[Listed records Boundary: Start]

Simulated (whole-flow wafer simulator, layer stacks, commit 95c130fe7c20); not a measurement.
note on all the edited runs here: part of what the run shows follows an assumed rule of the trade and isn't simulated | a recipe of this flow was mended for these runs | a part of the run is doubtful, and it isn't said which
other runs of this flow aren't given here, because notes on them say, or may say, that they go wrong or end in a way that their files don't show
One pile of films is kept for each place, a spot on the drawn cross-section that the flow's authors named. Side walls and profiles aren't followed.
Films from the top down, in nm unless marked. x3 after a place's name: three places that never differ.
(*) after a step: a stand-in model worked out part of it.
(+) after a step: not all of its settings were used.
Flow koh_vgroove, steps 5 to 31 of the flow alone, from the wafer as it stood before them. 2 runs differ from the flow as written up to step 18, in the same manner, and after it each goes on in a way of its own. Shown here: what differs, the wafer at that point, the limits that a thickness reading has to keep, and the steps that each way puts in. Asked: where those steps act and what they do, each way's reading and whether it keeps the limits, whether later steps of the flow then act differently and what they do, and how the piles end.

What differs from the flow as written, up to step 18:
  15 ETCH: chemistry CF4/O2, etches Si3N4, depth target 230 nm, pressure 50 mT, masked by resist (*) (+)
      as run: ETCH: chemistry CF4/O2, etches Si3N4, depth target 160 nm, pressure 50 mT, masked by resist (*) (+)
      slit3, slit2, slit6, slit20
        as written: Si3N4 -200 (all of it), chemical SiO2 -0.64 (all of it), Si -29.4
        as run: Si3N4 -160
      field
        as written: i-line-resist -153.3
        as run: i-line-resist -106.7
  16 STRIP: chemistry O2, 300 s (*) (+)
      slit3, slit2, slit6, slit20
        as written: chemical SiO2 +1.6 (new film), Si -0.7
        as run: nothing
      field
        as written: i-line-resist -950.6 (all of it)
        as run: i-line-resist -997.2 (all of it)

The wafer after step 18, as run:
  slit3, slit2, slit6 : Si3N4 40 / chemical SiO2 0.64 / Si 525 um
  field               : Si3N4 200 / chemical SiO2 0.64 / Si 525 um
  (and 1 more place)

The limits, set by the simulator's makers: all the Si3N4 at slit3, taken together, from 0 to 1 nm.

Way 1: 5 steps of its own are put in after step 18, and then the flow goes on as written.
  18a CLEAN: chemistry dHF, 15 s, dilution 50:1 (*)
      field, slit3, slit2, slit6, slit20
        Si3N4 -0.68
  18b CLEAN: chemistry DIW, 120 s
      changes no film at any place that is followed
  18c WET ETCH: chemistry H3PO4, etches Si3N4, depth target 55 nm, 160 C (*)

[Listed records Boundary: End]

Return only the lines between the one holding "One pile of" and the one holding "(+) after a", inclusive, exactly as they appear above.

Exercise result:
One pile of films is kept for each place, a spot on the drawn cross-section that the flow's authors named. Side walls and profiles aren't followed.
Films from the top down, in nm unless marked. x3 after a place's name: three places that never differ.
(*) after a step: a stand-in model worked out part of it.
(+) after a step: not all of its settings were used.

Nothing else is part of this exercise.